★ ★ ★ ★ ★ ★ ★
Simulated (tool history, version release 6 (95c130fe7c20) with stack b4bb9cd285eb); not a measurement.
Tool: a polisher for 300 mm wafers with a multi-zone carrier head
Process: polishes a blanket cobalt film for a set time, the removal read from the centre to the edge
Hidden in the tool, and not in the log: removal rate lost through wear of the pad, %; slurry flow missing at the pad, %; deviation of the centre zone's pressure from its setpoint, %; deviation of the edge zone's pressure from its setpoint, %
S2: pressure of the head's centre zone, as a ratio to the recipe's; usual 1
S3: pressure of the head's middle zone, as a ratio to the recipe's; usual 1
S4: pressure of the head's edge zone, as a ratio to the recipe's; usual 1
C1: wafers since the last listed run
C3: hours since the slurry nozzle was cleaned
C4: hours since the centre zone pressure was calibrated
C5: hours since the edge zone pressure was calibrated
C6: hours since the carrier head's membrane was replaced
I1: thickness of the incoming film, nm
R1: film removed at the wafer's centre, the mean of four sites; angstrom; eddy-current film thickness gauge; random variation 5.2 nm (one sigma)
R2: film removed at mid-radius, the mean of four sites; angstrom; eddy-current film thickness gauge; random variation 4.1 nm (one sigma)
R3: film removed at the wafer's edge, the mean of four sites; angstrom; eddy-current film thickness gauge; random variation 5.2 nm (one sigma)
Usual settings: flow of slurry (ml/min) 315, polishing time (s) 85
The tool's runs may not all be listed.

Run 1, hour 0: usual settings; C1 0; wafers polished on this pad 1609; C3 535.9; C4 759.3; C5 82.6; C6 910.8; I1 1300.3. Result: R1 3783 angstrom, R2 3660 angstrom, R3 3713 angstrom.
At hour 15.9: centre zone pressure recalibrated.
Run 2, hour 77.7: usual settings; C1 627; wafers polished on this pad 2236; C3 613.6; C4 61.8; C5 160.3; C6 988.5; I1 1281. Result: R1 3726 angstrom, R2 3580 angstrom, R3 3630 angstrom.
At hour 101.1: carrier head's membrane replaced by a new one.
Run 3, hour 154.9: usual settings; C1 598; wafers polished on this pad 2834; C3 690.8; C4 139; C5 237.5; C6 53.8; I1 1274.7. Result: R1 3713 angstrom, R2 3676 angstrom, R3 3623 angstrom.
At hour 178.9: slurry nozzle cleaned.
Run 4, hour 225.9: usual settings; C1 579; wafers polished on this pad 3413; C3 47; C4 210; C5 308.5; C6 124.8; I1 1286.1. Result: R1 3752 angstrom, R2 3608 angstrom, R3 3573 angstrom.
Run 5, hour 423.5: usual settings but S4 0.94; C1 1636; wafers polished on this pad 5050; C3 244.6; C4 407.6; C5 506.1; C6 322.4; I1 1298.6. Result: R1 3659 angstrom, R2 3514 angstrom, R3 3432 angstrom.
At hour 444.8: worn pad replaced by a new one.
★ ★ ★ ★ ★ ★ ★

__Action item__
Please return exactly the lines from the first line of the material through the one with "C3: hours since the slurry nozzle was cleaned", and no lines after it.

__Written response__
Simulated (tool history, version release 6 (95c130fe7c20) with stack b4bb9cd285eb); not a measurement.
Tool: a polisher for 300 mm wafers with a multi-zone carrier head
Process: polishes a blanket cobalt film for a set time, the removal read from the centre to the edge
Hidden in the tool, and not in the log: removal rate lost through wear of the pad, %; slurry flow missing at the pad, %; deviation of the centre zone's pressure from its setpoint, %; deviation of the edge zone's pressure from its setpoint, %
S2: pressure of the head's centre zone, as a ratio to the recipe's; usual 1
S3: pressure of the head's middle zone, as a ratio to the recipe's; usual 1
S4: pressure of the head's edge zone, as a ratio to the recipe's; usual 1
C1: wafers since the last listed run
C3: hours since the slurry nozzle was cleaned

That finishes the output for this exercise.